- [Work order] Every line from the top of the material through the line holding "lots with no" should be copied exactly, and only those lines.

::::::::::

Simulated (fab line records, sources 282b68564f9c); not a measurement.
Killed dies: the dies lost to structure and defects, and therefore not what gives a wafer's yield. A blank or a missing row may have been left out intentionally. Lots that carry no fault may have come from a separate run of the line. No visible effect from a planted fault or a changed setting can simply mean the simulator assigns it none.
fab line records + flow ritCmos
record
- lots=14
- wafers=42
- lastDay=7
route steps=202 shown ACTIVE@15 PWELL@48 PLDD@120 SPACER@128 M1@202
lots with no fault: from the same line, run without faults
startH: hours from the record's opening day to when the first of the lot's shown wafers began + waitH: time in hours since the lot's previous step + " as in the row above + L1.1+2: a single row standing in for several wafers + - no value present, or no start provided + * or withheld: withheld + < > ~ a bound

::::::::::

- [Response]
Simulated (fab line records, sources 282b68564f9c); not a measurement.
Killed dies: the dies lost to structure and defects, and therefore not what gives a wafer's yield. A blank or a missing row may have been left out intentionally. Lots that carry no fault may have come from a separate run of the line. No visible effect from a planted fault or a changed setting can simply mean the simulator assigns it none.
fab line records + flow ritCmos
record
- lots=14
- wafers=42
- lastDay=7
route steps=202 shown ACTIVE@15 PWELL@48 PLDD@120 SPACER@128 M1@202
lots with no fault: from the same line, run without faults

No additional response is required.